__WORK TASK__
Please output the section of the listing below that opens with the line containing "We display cut, a" and closes with the line containing "Heads up on", exactly and with nothing else.

(EXCERPTED RECORDS)

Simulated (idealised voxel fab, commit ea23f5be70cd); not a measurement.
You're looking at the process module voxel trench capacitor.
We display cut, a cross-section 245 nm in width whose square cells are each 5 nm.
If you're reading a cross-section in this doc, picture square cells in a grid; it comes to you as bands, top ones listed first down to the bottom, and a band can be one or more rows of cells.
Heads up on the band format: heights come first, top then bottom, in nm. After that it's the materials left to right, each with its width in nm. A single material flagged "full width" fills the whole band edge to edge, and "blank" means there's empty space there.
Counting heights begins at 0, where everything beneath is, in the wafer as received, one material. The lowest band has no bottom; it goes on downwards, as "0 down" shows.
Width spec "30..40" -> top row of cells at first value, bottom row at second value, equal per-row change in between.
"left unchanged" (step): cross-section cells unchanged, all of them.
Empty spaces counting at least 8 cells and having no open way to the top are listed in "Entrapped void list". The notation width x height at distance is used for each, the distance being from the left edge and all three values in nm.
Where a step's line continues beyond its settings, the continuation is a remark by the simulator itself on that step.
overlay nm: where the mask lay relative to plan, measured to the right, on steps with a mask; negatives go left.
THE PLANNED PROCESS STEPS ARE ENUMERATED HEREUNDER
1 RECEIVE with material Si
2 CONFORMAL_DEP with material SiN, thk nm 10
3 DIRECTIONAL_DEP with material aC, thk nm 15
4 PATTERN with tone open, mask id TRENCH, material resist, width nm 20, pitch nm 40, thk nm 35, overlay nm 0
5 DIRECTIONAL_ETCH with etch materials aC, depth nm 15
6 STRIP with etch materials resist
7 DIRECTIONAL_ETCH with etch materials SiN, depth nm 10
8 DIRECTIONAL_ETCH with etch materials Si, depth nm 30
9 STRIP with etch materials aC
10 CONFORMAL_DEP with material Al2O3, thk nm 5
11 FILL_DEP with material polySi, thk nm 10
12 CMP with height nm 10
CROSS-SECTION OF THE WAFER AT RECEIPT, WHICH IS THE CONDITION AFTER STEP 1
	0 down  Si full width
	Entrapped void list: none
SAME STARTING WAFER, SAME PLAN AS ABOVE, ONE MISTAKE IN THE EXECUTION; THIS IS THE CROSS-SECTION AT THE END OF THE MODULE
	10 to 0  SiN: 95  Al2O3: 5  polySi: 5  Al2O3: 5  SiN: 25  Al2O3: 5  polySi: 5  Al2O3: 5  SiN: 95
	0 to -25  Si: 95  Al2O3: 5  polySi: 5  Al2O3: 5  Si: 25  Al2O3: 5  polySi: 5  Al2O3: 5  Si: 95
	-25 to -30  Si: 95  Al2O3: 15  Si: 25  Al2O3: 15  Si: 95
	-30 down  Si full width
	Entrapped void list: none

(End EXCERPTED RECORDS)

__RESPONSE__
We display cut, a cross-section 245 nm in width whose square cells are each 5 nm.
If you're reading a cross-section in this doc, picture square cells in a grid; it comes to you as bands, top ones listed first down to the bottom, and a band can be one or more rows of cells.
Heads up on the band format: heights come first, top then bottom, in nm. After that it's the materials left to right, each with its width in nm. A single material flagged "full width" fills the whole band edge to edge, and "blank" means there's empty space there.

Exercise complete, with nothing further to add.